**Given records**
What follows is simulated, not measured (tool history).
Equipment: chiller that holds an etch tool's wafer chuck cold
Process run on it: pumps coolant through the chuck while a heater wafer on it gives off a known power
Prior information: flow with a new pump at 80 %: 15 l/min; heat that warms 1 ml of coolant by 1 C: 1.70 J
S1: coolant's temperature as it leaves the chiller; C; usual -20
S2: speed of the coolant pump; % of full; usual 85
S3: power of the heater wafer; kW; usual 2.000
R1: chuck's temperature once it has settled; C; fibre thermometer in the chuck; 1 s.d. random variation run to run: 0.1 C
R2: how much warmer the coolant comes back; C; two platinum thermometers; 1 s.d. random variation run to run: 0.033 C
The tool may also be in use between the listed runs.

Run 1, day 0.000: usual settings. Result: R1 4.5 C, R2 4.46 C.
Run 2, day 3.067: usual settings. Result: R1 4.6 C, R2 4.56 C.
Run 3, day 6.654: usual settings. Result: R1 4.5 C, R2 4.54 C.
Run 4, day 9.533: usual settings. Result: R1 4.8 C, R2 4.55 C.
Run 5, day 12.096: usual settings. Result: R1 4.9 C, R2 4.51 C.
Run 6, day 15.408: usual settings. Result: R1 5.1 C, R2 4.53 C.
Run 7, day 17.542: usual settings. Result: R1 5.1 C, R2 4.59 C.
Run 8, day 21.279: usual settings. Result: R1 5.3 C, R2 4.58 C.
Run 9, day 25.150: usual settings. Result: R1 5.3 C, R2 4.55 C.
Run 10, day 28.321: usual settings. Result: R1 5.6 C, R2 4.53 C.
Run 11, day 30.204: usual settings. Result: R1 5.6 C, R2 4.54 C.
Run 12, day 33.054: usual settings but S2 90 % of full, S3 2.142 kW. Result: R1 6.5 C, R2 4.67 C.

**Work instruction**
Start at the first line of the entries and stop at the line with "S3: power of". Retype each of those lines exactly, both ends included.

**Answer space**
What follows is simulated, not measured (tool history).
Equipment: chiller that holds an etch tool's wafer chuck cold
Process run on it: pumps coolant through the chuck while a heater wafer on it gives off a known power
Prior information: flow with a new pump at 80 %: 15 l/min; heat that warms 1 ml of coolant by 1 C: 1.70 J
S1: coolant's temperature as it leaves the chiller; C; usual -20
S2: speed of the coolant pump; % of full; usual 85
S3: power of the heater wafer; kW; usual 2.000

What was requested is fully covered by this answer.